**ACTION ITEM:** Could you restate word for word every line of the records below, from the first one to the one holding "(+) following a"?

**MATERIAL PROVIDED:**
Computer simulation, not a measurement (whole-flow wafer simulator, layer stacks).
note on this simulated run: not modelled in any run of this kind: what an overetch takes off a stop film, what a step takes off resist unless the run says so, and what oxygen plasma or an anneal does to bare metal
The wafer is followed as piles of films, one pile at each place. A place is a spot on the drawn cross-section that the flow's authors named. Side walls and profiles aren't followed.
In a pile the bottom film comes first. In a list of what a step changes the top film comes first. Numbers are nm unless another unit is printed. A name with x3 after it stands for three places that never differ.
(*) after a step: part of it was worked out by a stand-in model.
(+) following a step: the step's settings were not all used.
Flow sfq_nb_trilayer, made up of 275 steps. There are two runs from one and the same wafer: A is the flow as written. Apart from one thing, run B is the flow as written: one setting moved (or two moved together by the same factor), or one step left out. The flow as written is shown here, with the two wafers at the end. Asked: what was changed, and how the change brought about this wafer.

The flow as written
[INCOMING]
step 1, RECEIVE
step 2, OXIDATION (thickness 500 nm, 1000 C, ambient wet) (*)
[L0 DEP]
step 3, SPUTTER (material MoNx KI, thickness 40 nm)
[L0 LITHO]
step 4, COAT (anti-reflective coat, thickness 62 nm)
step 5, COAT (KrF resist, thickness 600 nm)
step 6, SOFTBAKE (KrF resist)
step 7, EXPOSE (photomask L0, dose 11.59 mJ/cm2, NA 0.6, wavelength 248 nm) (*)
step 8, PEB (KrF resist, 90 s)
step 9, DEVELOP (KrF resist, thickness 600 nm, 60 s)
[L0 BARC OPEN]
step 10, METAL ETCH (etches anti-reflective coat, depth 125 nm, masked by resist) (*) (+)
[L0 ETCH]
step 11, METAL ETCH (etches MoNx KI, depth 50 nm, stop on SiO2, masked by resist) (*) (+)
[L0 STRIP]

**TASK OUTPUT:**
Computer simulation, not a measurement (whole-flow wafer simulator, layer stacks).
note on this simulated run: not modelled in any run of this kind: what an overetch takes off a stop film, what a step takes off resist unless the run says so, and what oxygen plasma or an anneal does to bare metal
The wafer is followed as piles of films, one pile at each place. A place is a spot on the drawn cross-section that the flow's authors named. Side walls and profiles aren't followed.
In a pile the bottom film comes first. In a list of what a step changes the top film comes first. Numbers are nm unless another unit is printed. A name with x3 after it stands for three places that never differ.
(*) after a step: part of it was worked out by a stand-in model.
(+) following a step: the step's settings were not all used.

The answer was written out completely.